> Requirement:
Return the lines from the start of the data through the line with "liquid_c: temperature setpoint". Include both of those lines and no others.

> Provided records:
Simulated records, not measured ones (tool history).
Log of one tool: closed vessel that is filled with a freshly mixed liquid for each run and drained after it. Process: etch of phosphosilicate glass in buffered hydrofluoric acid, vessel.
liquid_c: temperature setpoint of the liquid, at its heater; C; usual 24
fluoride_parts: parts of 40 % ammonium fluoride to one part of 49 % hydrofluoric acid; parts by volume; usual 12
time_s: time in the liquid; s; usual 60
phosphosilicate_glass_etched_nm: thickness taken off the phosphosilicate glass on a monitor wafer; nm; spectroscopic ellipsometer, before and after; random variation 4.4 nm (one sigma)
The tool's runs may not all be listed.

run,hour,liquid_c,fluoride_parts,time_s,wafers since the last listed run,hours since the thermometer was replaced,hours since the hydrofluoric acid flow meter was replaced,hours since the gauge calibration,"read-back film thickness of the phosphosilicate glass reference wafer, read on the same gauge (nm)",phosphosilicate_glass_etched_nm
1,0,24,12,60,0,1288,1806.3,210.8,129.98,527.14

> Task result:
Simulated records, not measured ones (tool history).
Log of one tool: closed vessel that is filled with a freshly mixed liquid for each run and drained after it. Process: etch of phosphosilicate glass in buffered hydrofluoric acid, vessel.
liquid_c: temperature setpoint of the liquid, at its heater; C; usual 24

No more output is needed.